BRIEF:
Go through the following data and transcribe exactly the stretch of lines from the one holding "11 op EPI | material Ru | thk nm 10" to the one holding "70 to 65: air 45 | SiN 165 | air 45", both included.

#### RECORDS SHOWN ####

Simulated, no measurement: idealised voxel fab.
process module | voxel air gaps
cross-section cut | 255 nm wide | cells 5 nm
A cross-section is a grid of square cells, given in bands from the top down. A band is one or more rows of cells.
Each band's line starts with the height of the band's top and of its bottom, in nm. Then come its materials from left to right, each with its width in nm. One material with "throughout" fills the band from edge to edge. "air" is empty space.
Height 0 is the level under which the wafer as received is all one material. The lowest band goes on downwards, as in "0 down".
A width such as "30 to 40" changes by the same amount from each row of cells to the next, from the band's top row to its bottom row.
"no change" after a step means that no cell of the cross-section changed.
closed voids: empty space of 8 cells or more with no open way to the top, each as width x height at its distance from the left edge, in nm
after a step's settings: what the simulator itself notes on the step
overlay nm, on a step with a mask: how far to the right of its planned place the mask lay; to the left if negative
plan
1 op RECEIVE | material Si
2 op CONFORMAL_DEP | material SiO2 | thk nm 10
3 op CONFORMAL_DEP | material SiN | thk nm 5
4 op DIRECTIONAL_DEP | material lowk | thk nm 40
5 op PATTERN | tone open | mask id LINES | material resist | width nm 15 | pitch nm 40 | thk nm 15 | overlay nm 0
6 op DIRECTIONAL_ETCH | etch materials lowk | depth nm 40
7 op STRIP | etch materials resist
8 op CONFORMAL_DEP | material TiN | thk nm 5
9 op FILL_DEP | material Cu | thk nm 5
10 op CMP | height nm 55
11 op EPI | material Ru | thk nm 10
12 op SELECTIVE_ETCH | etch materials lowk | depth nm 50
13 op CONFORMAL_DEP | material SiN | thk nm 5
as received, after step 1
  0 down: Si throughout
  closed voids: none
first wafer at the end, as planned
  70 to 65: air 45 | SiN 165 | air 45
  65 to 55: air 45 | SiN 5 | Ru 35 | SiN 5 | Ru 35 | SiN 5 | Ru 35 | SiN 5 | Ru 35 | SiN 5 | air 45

####

REPLY:
11 op EPI | material Ru | thk nm 10
12 op SELECTIVE_ETCH | etch materials lowk | depth nm 50
13 op CONFORMAL_DEP | material SiN | thk nm 5
as received, after step 1
  0 down: Si throughout
  closed voids: none
first wafer at the end, as planned
  70 to 65: air 45 | SiN 165 | air 45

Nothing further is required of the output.